▼▼▼

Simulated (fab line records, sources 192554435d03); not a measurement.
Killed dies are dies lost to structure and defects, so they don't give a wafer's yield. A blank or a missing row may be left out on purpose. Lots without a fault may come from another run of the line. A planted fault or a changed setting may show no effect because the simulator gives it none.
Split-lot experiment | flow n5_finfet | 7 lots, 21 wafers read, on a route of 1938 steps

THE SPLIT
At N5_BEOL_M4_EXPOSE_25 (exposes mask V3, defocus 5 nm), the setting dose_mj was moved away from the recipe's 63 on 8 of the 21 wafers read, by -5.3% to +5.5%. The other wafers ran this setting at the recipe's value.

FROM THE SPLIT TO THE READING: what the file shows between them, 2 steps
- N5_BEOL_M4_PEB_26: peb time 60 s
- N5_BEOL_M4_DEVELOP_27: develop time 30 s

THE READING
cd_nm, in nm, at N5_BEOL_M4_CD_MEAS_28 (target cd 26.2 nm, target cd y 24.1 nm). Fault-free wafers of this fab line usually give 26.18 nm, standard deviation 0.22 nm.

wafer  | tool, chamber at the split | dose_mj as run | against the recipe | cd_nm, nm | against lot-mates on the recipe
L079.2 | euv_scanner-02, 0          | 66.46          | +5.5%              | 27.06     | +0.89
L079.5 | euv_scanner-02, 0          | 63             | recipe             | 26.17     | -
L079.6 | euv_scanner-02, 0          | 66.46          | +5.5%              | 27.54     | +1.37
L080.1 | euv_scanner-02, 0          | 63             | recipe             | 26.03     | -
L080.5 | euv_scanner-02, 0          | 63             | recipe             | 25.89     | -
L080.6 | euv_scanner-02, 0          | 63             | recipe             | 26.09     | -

▲▲▲

**REQUIREMENT**
Here the job is to set down exactly the lines of the material above that fall between the one with "FROM THE SPLIT" and the one with "cd_nm, in nm, at", inclusive, and nothing beyond them.

**WRITTEN ANSWER**
FROM THE SPLIT TO THE READING: what the file shows between them, 2 steps
- N5_BEOL_M4_PEB_26: peb time 60 s
- N5_BEOL_M4_DEVELOP_27: develop time 30 s

THE READING
cd_nm, in nm, at N5_BEOL_M4_CD_MEAS_28 (target cd 26.2 nm, target cd y 24.1 nm). Fault-free wafers of this fab line usually give 26.18 nm, standard deviation 0.22 nm.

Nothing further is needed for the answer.